◇ ◇ ◇ ◇

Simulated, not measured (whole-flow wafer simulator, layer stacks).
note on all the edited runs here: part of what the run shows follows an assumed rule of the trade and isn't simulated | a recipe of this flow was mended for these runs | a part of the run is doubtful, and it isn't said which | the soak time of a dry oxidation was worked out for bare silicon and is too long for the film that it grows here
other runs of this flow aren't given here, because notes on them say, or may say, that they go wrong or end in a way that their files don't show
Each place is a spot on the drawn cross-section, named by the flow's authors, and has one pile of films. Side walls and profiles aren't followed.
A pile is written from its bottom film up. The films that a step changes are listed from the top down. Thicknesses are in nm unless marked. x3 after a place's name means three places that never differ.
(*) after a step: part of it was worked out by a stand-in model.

◇ ◇ ◇ ◇

■ Assignment:
Could you copy out all of the records above exactly?

■ Exercise output:
Simulated, not measured (whole-flow wafer simulator, layer stacks).
note on all the edited runs here: part of what the run shows follows an assumed rule of the trade and isn't simulated | a recipe of this flow was mended for these runs | a part of the run is doubtful, and it isn't said which | the soak time of a dry oxidation was worked out for bare silicon and is too long for the film that it grows here
other runs of this flow aren't given here, because notes on them say, or may say, that they go wrong or end in a way that their files don't show
Each place is a spot on the drawn cross-section, named by the flow's authors, and has one pile of films. Side walls and profiles aren't followed.
A pile is written from its bottom film up. The films that a step changes are listed from the top down. Thicknesses are in nm unless marked. x3 after a place's name means three places that never differ.
(*) after a step: part of it was worked out by a stand-in model.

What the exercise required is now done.